EXTRACTED DATA
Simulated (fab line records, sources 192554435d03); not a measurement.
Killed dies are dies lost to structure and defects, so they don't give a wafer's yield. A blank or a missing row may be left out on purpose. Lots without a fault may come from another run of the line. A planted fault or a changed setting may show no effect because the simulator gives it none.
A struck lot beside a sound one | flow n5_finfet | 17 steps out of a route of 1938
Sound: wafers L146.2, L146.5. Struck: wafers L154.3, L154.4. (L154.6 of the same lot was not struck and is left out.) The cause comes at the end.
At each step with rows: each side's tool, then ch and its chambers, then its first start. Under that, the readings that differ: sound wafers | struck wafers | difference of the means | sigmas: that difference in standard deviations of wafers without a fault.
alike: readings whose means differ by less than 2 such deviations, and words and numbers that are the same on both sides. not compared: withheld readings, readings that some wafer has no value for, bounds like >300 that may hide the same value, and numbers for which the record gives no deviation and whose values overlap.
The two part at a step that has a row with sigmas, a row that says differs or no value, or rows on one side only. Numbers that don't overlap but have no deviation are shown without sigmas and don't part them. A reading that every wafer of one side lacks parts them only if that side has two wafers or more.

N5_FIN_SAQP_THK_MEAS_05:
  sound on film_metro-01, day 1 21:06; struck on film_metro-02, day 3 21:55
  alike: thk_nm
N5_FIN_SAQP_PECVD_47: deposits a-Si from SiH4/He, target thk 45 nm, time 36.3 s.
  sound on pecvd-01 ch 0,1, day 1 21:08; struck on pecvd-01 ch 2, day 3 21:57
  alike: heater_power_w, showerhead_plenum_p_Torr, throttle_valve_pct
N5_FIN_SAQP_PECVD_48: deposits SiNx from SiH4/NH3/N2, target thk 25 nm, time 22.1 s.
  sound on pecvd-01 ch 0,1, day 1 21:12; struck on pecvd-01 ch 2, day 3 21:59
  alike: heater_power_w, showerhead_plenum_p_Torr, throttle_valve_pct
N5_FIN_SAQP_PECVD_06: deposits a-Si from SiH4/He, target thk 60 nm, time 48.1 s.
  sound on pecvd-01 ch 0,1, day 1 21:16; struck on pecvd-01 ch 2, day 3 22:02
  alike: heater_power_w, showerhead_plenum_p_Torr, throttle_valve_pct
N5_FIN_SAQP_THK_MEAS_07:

TASK ITEM
Out of the entries above, write out only the lines between the line holding "alike: thk_nm" and the line holding "sound on pecvd-01 ch 0,1, day 1 21:12;", inclusive, each exactly as given.

WRITTEN REPLY
  alike: thk_nm
N5_FIN_SAQP_PECVD_47: deposits a-Si from SiH4/He, target thk 45 nm, time 36.3 s.
  sound on pecvd-01 ch 0,1, day 1 21:08; struck on pecvd-01 ch 2, day 3 21:57
  alike: heater_power_w, showerhead_plenum_p_Torr, throttle_valve_pct
N5_FIN_SAQP_PECVD_48: deposits SiNx from SiH4/NH3/N2, target thk 25 nm, time 22.1 s.
  sound on pecvd-01 ch 0,1, day 1 21:12; struck on pecvd-01 ch 2, day 3 21:59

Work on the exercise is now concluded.